=====
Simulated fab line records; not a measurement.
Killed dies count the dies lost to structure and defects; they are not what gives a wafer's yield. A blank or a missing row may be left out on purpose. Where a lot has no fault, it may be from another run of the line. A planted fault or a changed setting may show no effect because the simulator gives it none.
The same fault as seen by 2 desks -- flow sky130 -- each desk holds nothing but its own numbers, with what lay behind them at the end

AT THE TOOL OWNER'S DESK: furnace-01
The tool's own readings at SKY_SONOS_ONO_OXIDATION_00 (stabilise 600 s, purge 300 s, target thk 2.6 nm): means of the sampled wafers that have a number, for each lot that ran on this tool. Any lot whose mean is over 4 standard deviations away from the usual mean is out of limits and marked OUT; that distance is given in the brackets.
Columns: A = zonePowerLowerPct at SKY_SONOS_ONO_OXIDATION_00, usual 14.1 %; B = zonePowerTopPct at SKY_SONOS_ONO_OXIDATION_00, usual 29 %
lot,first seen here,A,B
=====

Output exactly the span of lines beginning at the first line of the records and ending at the line that holds "The tool's own", inclusive, with no other text.

> **Answer area**:
Simulated fab line records; not a measurement.
Killed dies count the dies lost to structure and defects; they are not what gives a wafer's yield. A blank or a missing row may be left out on purpose. Where a lot has no fault, it may be from another run of the line. A planted fault or a changed setting may show no effect because the simulator gives it none.
The same fault as seen by 2 desks -- flow sky130 -- each desk holds nothing but its own numbers, with what lay behind them at the end

AT THE TOOL OWNER'S DESK: furnace-01
The tool's own readings at SKY_SONOS_ONO_OXIDATION_00 (stabilise 600 s, purge 300 s, target thk 2.6 nm): means of the sampled wafers that have a number, for each lot that ran on this tool. Any lot whose mean is over 4 standard deviations away from the usual mean is out of limits and marked OUT; that distance is given in the brackets.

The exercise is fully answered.